※ ※ ※

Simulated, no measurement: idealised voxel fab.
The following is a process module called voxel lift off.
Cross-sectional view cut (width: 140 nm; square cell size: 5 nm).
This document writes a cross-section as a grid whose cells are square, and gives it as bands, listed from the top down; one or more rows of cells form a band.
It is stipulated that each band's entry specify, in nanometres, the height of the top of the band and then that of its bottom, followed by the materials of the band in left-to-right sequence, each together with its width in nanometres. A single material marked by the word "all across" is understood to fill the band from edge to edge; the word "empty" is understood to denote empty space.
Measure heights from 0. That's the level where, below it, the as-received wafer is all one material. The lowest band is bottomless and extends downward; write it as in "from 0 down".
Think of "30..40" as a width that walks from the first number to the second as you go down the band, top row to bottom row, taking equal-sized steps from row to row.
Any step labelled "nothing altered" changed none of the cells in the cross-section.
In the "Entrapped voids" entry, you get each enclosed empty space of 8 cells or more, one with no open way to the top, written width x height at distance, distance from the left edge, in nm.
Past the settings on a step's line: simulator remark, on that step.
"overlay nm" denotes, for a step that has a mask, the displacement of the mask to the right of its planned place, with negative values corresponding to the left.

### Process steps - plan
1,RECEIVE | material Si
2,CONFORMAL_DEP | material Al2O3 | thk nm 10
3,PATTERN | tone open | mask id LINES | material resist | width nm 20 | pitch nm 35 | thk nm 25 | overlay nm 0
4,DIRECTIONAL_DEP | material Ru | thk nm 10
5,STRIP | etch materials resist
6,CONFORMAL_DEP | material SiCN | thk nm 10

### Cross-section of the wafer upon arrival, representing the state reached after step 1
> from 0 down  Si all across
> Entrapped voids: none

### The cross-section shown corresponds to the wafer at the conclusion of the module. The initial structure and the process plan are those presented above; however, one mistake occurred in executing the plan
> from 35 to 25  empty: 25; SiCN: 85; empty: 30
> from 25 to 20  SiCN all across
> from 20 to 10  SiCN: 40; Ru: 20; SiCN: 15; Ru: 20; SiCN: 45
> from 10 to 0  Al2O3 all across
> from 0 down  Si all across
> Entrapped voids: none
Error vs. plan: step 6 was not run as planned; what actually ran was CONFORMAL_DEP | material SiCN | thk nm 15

※ ※ ※

* Action item: Starting at the first line of the entries above, please extract each line up to and including the line with "This document writes", unchanged, and add nothing.

* Task output:
Simulated, no measurement: idealised voxel fab.
The following is a process module called voxel lift off.
Cross-sectional view cut (width: 140 nm; square cell size: 5 nm).
This document writes a cross-section as a grid whose cells are square, and gives it as bands, listed from the top down; one or more rows of cells form a band.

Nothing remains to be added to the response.